» **ASSIGNMENT**:
Here the requirement is to repeat every record exactly, in full.

» **DATASET EXCERPTS**:
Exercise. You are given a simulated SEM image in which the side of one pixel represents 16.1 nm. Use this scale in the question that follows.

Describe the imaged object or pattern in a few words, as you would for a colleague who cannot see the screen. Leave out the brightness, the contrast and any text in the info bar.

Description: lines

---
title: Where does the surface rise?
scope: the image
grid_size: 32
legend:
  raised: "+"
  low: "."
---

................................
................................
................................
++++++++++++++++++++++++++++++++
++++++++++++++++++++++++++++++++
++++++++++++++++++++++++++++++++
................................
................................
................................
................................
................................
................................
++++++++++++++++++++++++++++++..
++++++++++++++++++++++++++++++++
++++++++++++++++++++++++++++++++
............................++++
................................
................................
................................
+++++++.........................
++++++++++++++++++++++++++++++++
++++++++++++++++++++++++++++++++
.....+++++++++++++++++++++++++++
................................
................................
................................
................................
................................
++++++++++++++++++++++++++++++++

» **WRITTEN REPLY**:
Exercise. You are given a simulated SEM image in which the side of one pixel represents 16.1 nm. Use this scale in the question that follows.

Describe the imaged object or pattern in a few words, as you would for a colleague who cannot see the screen. Leave out the brightness, the contrast and any text in the info bar.

Description: lines

---
title: Where does the surface rise?
scope: the image
grid_size: 32
legend:
  raised: "+"
  low: "."
---

................................
................................
................................
++++++++++++++++++++++++++++++++
++++++++++++++++++++++++++++++++
++++++++++++++++++++++++++++++++
................................
................................
................................
................................
................................
................................
++++++++++++++++++++++++++++++..
++++++++++++++++++++++++++++++++
++++++++++++++++++++++++++++++++
............................++++
................................
................................
................................
+++++++.........................
++++++++++++++++++++++++++++++++
++++++++++++++++++++++++++++++++
.....+++++++++++++++++++++++++++
................................
................................
................................
................................
................................
++++++++++++++++++++++++++++++++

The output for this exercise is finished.